Of all the lines below, output only those starting at the one with "run 25 hour=351.6" and ending at the one with "run 28 hour=374.9", both ends included, exactly as written.

━━━ STUDY MATERIAL
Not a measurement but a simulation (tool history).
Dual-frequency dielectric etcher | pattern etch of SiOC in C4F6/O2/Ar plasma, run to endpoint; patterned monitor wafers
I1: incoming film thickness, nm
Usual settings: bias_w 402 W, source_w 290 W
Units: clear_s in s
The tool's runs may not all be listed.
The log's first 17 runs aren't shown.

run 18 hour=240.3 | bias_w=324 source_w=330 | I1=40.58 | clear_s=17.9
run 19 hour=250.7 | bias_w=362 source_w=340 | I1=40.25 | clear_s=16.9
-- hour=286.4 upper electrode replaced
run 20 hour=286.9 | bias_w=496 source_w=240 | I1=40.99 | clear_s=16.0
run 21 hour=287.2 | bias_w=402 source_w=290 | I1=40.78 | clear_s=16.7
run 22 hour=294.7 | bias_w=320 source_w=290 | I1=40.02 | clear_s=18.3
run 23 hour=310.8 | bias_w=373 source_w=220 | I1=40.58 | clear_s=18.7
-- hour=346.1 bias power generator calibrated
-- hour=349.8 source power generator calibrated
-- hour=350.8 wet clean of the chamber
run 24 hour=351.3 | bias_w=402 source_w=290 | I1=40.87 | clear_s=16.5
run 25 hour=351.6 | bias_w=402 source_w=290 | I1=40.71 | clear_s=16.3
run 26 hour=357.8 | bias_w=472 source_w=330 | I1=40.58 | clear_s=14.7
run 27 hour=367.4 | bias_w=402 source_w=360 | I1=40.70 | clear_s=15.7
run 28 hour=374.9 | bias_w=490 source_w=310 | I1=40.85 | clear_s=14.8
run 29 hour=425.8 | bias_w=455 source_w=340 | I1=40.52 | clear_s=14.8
━━━━━━

RESULT
run 25 hour=351.6 | bias_w=402 source_w=290 | I1=40.71 | clear_s=16.3
run 26 hour=357.8 | bias_w=472 source_w=330 | I1=40.58 | clear_s=14.7
run 27 hour=367.4 | bias_w=402 source_w=360 | I1=40.70 | clear_s=15.7
run 28 hour=374.9 | bias_w=490 source_w=310 | I1=40.85 | clear_s=14.8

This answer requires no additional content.